———
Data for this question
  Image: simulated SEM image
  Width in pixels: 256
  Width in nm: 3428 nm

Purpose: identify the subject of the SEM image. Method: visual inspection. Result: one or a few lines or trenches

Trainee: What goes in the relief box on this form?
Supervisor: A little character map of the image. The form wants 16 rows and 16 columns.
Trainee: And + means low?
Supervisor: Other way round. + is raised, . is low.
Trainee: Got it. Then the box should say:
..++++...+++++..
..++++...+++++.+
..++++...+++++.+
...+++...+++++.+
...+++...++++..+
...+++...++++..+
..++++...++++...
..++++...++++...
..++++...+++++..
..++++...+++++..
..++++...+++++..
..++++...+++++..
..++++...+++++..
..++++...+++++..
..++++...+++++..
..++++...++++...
———

EXERCISE: Transcribe the opening lines of the listing exactly, please. Stop after the line that contains "Trainee: What goes".

PROBLEM SOLUTION:
Data for this question
  Image: simulated SEM image
  Width in pixels: 256
  Width in nm: 3428 nm

Purpose: identify the subject of the SEM image. Method: visual inspection. Result: one or a few lines or trenches

Trainee: What goes in the relief box on this form?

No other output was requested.